▸ RECORDS SUPPLIED:
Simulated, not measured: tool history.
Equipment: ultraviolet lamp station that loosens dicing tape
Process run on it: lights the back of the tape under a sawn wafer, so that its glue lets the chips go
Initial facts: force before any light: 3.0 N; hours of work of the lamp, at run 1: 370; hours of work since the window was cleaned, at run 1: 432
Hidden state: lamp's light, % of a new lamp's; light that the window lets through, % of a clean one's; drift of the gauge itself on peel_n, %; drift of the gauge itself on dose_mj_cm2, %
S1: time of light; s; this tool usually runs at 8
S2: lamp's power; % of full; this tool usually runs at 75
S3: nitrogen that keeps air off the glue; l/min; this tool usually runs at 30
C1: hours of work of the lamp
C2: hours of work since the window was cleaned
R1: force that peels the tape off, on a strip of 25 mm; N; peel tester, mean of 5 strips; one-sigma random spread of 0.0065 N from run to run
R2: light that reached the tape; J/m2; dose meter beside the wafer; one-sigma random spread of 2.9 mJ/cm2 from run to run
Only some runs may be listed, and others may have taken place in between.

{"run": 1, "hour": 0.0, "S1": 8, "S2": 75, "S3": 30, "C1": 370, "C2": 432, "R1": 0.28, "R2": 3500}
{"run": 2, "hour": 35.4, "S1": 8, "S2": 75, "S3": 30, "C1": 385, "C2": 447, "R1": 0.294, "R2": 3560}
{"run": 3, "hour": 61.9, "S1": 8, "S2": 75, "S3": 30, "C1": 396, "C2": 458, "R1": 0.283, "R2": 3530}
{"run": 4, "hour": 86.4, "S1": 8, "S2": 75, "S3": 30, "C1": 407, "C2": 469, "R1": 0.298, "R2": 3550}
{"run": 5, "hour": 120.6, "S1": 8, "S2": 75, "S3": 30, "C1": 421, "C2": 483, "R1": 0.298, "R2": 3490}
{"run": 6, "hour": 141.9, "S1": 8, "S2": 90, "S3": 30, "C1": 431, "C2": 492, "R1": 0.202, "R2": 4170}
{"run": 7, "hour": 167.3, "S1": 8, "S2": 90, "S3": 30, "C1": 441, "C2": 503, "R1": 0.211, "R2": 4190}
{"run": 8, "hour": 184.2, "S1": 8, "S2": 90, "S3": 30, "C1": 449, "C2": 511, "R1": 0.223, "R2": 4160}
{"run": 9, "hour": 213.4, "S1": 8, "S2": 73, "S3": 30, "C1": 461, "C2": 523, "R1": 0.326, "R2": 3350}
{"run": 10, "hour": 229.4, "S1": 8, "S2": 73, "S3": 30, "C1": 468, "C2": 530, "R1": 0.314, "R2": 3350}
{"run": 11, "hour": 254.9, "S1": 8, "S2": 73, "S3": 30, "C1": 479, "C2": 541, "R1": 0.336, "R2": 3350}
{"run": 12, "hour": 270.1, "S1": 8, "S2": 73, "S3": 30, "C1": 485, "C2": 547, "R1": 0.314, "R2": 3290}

▸ WORK ITEM: Repeat, character for character, the lines of the material above from the line with "S3: nitrogen that" through the line with "C2: hours of".

▸ EXERCISE SOLUTION:
S3: nitrogen that keeps air off the glue; l/min; this tool usually runs at 30
C1: hours of work of the lamp
C2: hours of work since the window was cleaned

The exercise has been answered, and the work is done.